# [Required action]
Transcribe every line of the entries exactly.

# [Records provided]
━━━

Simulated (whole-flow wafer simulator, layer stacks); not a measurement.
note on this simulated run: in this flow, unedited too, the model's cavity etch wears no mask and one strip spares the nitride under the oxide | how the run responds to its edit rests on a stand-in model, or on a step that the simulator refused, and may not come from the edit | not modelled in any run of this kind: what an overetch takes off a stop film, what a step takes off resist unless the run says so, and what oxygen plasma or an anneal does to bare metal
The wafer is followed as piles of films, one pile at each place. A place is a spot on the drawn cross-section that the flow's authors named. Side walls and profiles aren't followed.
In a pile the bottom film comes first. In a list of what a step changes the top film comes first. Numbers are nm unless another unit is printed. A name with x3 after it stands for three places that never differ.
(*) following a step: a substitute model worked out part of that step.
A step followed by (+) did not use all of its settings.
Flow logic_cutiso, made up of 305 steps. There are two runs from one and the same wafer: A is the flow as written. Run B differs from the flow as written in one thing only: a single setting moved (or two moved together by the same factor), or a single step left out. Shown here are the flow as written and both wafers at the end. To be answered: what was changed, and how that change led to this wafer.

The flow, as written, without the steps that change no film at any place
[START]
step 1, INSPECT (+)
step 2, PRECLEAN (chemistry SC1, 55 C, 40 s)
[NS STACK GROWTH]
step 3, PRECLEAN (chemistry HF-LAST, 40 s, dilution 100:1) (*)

━━━

# [Exercise result]
Simulated (whole-flow wafer simulator, layer stacks); not a measurement.
note on this simulated run: in this flow, unedited too, the model's cavity etch wears no mask and one strip spares the nitride under the oxide | how the run responds to its edit rests on a stand-in model, or on a step that the simulator refused, and may not come from the edit | not modelled in any run of this kind: what an overetch takes off a stop film, what a step takes off resist unless the run says so, and what oxygen plasma or an anneal does to bare metal
The wafer is followed as piles of films, one pile at each place. A place is a spot on the drawn cross-section that the flow's authors named. Side walls and profiles aren't followed.
In a pile the bottom film comes first. In a list of what a step changes the top film comes first. Numbers are nm unless another unit is printed. A name with x3 after it stands for three places that never differ.
(*) following a step: a substitute model worked out part of that step.
A step followed by (+) did not use all of its settings.
Flow logic_cutiso, made up of 305 steps. There are two runs from one and the same wafer: A is the flow as written. Run B differs from the flow as written in one thing only: a single setting moved (or two moved together by the same factor), or a single step left out. Shown here are the flow as written and both wafers at the end. To be answered: what was changed, and how that change led to this wafer.

The flow, as written, without the steps that change no film at any place
[START]
step 1, INSPECT (+)
step 2, PRECLEAN (chemistry SC1, 55 C, 40 s)
[NS STACK GROWTH]
step 3, PRECLEAN (chemistry HF-LAST, 40 s, dilution 100:1) (*)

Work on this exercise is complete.